Data extracts ▸
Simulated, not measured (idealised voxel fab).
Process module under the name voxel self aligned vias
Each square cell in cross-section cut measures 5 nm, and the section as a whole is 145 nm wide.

Task item ▸
Copy the listing above. Match every line exactly.

Task response ▸
Simulated, not measured (idealised voxel fab).
Process module under the name voxel self aligned vias
Each square cell in cross-section cut measures 5 nm, and the section as a whole is 145 nm wide.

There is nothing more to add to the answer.